──────── RECORDS SHOWN ────────

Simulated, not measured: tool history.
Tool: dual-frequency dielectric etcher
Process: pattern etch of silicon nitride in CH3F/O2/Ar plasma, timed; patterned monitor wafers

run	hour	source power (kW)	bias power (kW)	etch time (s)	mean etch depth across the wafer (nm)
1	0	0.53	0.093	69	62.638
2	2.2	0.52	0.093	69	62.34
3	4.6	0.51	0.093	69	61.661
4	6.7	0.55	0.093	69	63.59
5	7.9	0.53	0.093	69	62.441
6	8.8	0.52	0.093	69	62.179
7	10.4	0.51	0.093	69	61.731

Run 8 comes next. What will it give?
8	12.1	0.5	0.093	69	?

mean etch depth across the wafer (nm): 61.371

────────

▶ [ASSIGNMENT]:
The listing above needs to be retyped. Reproduce every line exactly.

▶ [WRITTEN ANSWER]:
Simulated, not measured: tool history.
Tool: dual-frequency dielectric etcher
Process: pattern etch of silicon nitride in CH3F/O2/Ar plasma, timed; patterned monitor wafers

run	hour	source power (kW)	bias power (kW)	etch time (s)	mean etch depth across the wafer (nm)
1	0	0.53	0.093	69	62.638
2	2.2	0.52	0.093	69	62.34
3	4.6	0.51	0.093	69	61.661
4	6.7	0.55	0.093	69	63.59
5	7.9	0.53	0.093	69	62.441
6	8.8	0.52	0.093	69	62.179
7	10.4	0.51	0.093	69	61.731

Run 8 comes next. What will it give?
8	12.1	0.5	0.093	69	?

mean etch depth across the wafer (nm): 61.371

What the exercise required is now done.